◆ Task item ◆
Could you return the lines below exactly, from the first line up to and including the line that holds "L767 | day 6"?

========================
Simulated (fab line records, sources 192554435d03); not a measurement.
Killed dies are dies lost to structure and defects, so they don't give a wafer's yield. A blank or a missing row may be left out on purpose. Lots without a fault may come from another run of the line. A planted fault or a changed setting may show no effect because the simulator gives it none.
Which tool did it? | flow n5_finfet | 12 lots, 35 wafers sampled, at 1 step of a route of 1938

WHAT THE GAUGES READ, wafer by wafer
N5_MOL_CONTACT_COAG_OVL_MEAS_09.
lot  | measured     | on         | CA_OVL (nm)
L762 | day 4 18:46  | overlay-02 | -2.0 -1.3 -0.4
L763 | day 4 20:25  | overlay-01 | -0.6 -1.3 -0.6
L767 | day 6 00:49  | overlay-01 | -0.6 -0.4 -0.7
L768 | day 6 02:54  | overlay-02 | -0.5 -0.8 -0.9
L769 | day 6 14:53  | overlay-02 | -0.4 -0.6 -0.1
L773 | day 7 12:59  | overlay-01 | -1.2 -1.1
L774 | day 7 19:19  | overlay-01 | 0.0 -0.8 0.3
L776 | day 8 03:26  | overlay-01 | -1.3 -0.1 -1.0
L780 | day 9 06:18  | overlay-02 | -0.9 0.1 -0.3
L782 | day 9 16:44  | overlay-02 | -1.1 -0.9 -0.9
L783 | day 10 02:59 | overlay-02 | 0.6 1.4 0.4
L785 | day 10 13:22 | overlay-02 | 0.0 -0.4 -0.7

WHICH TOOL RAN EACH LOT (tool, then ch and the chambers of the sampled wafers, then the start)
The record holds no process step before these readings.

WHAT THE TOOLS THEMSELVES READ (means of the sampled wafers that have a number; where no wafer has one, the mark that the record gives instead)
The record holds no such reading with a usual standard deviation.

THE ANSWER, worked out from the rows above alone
========================

◆ Exercise output ◆
Simulated (fab line records, sources 192554435d03); not a measurement.
Killed dies are dies lost to structure and defects, so they don't give a wafer's yield. A blank or a missing row may be left out on purpose. Lots without a fault may come from another run of the line. A planted fault or a changed setting may show no effect because the simulator gives it none.
Which tool did it? | flow n5_finfet | 12 lots, 35 wafers sampled, at 1 step of a route of 1938

WHAT THE GAUGES READ, wafer by wafer
N5_MOL_CONTACT_COAG_OVL_MEAS_09.
lot  | measured     | on         | CA_OVL (nm)
L762 | day 4 18:46  | overlay-02 | -2.0 -1.3 -0.4
L763 | day 4 20:25  | overlay-01 | -0.6 -1.3 -0.6
L767 | day 6 00:49  | overlay-01 | -0.6 -0.4 -0.7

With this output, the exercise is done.